(Extracted data begins)

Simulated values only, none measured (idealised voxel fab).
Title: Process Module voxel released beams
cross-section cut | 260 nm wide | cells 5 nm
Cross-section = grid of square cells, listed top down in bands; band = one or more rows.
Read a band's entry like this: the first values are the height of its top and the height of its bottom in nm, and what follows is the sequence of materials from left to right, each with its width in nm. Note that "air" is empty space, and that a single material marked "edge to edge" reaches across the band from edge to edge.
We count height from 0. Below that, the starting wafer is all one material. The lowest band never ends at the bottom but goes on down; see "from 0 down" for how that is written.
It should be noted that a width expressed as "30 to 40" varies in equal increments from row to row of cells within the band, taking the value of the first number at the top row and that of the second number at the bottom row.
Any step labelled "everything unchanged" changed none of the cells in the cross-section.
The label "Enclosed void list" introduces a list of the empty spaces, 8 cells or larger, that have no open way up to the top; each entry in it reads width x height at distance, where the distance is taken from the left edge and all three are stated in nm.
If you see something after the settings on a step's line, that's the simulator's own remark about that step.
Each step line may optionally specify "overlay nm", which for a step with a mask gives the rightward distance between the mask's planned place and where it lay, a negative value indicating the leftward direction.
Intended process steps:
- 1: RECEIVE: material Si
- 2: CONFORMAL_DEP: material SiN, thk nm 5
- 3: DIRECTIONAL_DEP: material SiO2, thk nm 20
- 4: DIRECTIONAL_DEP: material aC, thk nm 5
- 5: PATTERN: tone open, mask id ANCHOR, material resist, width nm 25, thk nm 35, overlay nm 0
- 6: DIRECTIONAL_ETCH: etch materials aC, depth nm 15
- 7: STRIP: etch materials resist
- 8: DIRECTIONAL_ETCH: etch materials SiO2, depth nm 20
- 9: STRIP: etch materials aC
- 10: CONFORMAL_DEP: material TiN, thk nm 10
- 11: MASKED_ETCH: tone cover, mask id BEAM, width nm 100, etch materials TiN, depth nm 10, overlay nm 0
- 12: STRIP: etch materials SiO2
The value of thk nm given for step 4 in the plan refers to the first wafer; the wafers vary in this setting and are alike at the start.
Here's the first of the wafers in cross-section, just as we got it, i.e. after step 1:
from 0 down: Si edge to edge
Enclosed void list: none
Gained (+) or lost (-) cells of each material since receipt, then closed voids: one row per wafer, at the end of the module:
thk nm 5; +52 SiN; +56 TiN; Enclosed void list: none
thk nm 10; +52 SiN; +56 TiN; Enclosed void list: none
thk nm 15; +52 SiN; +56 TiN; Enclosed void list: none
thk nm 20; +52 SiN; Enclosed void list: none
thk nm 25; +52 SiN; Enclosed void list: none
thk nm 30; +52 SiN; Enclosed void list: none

(Extracted data ends)

Work instruction ▸ Lines from the start of the records through the one containing "If you see something" are what should be retyped, exactly and in full, both ends included.

Reply ▸
Simulated values only, none measured (idealised voxel fab).
Title: Process Module voxel released beams
cross-section cut | 260 nm wide | cells 5 nm
Cross-section = grid of square cells, listed top down in bands; band = one or more rows.
Read a band's entry like this: the first values are the height of its top and the height of its bottom in nm, and what follows is the sequence of materials from left to right, each with its width in nm. Note that "air" is empty space, and that a single material marked "edge to edge" reaches across the band from edge to edge.
We count height from 0. Below that, the starting wafer is all one material. The lowest band never ends at the bottom but goes on down; see "from 0 down" for how that is written.
It should be noted that a width expressed as "30 to 40" varies in equal increments from row to row of cells within the band, taking the value of the first number at the top row and that of the second number at the bottom row.
Any step labelled "everything unchanged" changed none of the cells in the cross-section.
The label "Enclosed void list" introduces a list of the empty spaces, 8 cells or larger, that have no open way up to the top; each entry in it reads width x height at distance, where the distance is taken from the left edge and all three are stated in nm.
If you see something after the settings on a step's line, that's the simulator's own remark about that step.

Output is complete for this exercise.